- ASSIGNMENT: Please copy exactly the lines from the top of the data through the line containing "- 3: DIRECTIONAL_DEP", and nothing else.

- EXCERPTED RECORDS:
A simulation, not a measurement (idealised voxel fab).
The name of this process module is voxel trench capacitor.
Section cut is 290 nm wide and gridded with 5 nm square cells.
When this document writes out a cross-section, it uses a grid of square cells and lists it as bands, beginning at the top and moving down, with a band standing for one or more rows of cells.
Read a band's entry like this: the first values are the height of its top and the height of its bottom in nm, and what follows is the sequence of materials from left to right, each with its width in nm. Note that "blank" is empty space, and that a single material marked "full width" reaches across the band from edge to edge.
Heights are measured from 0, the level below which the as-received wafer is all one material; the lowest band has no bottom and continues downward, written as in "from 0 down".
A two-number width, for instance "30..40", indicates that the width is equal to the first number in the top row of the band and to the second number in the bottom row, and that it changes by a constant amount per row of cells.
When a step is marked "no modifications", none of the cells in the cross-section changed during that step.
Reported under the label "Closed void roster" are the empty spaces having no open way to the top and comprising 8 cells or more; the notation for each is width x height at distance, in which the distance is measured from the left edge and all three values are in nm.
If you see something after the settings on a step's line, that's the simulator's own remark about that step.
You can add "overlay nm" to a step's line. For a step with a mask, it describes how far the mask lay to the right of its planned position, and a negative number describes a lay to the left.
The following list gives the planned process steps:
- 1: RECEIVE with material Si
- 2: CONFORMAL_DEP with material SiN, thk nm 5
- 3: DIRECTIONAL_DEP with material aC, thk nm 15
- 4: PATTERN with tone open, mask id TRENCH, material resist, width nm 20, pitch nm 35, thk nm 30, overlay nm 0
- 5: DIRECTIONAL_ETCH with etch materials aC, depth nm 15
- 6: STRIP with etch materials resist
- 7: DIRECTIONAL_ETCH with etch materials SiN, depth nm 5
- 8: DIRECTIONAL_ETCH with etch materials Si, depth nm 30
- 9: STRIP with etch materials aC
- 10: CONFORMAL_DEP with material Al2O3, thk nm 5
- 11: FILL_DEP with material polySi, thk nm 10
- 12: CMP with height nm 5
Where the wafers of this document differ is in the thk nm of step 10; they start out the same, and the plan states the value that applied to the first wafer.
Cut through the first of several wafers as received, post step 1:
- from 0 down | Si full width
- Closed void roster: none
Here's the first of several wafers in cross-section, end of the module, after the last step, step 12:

- WRITTEN REPLY:
A simulation, not a measurement (idealised voxel fab).
The name of this process module is voxel trench capacitor.
Section cut is 290 nm wide and gridded with 5 nm square cells.
When this document writes out a cross-section, it uses a grid of square cells and lists it as bands, beginning at the top and moving down, with a band standing for one or more rows of cells.
Read a band's entry like this: the first values are the height of its top and the height of its bottom in nm, and what follows is the sequence of materials from left to right, each with its width in nm. Note that "blank" is empty space, and that a single material marked "full width" reaches across the band from edge to edge.
Heights are measured from 0, the level below which the as-received wafer is all one material; the lowest band has no bottom and continues downward, written as in "from 0 down".
A two-number width, for instance "30..40", indicates that the width is equal to the first number in the top row of the band and to the second number in the bottom row, and that it changes by a constant amount per row of cells.
When a step is marked "no modifications", none of the cells in the cross-section changed during that step.
Reported under the label "Closed void roster" are the empty spaces having no open way to the top and comprising 8 cells or more; the notation for each is width x height at distance, in which the distance is measured from the left edge and all three values are in nm.
If you see something after the settings on a step's line, that's the simulator's own remark about that step.
You can add "overlay nm" to a step's line. For a step with a mask, it describes how far the mask lay to the right of its planned position, and a negative number describes a lay to the left.
The following list gives the planned process steps:
- 1: RECEIVE with material Si
- 2: CONFORMAL_DEP with material SiN, thk nm 5
- 3: DIRECTIONAL_DEP with material aC, thk nm 15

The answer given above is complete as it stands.